────────────────────

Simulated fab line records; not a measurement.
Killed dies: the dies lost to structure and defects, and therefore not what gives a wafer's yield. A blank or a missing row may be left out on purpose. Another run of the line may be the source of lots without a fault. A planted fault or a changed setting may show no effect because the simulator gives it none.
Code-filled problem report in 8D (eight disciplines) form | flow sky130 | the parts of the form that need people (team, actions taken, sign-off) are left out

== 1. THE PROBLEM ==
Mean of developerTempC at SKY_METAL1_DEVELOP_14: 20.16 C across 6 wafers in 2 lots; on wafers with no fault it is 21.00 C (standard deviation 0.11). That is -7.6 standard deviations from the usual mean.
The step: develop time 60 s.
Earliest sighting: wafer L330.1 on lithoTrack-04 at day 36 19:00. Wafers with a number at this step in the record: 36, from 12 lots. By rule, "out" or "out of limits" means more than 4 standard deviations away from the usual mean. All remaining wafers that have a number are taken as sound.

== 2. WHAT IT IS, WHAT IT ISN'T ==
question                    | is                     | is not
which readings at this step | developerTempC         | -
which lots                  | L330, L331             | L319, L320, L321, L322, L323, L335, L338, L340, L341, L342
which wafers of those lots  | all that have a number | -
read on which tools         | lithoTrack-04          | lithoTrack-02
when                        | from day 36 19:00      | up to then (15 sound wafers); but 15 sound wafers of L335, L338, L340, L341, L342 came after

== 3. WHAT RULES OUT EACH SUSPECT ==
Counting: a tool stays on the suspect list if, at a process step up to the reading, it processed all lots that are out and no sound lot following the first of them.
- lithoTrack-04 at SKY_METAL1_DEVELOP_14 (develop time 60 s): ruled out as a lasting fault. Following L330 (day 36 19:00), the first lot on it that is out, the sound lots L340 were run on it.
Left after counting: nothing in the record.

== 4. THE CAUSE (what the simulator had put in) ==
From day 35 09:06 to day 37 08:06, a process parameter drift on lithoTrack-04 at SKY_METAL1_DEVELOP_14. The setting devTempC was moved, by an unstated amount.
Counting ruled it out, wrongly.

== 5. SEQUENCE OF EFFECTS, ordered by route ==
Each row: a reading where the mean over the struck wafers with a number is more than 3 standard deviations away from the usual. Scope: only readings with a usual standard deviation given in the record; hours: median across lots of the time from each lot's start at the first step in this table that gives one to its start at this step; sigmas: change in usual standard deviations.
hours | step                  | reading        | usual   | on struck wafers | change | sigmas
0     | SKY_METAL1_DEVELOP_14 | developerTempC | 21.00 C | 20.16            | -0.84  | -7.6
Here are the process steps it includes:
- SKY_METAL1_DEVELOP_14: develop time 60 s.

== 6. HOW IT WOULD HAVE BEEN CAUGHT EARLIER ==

────────────────────

[ACTIVITY] If a line falls between the first line of the data above and the line holding "Mean of developerTempC", inclusive, retype it exactly; retype no other line.

[RESPONSE AREA]
Simulated fab line records; not a measurement.
Killed dies: the dies lost to structure and defects, and therefore not what gives a wafer's yield. A blank or a missing row may be left out on purpose. Another run of the line may be the source of lots without a fault. A planted fault or a changed setting may show no effect because the simulator gives it none.
Code-filled problem report in 8D (eight disciplines) form | flow sky130 | the parts of the form that need people (team, actions taken, sign-off) are left out

== 1. THE PROBLEM ==
Mean of developerTempC at SKY_METAL1_DEVELOP_14: 20.16 C across 6 wafers in 2 lots; on wafers with no fault it is 21.00 C (standard deviation 0.11). That is -7.6 standard deviations from the usual mean.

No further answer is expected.